● **Supplied entries**
Segment Open
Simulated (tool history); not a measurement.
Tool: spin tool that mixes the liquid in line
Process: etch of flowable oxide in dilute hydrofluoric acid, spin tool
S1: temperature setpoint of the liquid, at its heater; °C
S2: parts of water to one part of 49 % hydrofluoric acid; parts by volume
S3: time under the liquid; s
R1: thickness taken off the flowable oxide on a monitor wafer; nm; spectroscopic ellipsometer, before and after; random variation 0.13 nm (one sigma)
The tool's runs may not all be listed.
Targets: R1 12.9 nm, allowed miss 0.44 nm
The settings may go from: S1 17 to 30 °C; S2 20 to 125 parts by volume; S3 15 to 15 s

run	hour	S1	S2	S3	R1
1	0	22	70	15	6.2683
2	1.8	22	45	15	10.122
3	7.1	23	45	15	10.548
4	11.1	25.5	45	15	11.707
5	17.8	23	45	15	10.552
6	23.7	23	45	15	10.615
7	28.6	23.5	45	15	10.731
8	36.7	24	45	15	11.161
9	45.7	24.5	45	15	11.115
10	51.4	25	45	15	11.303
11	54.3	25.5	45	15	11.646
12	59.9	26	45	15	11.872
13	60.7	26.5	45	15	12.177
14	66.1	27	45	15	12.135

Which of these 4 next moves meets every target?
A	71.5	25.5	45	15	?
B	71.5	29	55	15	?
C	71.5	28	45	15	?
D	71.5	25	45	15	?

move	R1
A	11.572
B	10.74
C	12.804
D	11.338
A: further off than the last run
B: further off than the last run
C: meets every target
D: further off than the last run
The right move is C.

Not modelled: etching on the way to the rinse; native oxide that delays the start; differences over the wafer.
Segment Closed

● **Assigned task**
Quote every line of the records above, from the first down to the one holding "S3: time under the liquid; s", exactly as written.

● **Response**
Simulated (tool history); not a measurement.
Tool: spin tool that mixes the liquid in line
Process: etch of flowable oxide in dilute hydrofluoric acid, spin tool
S1: temperature setpoint of the liquid, at its heater; °C
S2: parts of water to one part of 49 % hydrofluoric acid; parts by volume
S3: time under the liquid; s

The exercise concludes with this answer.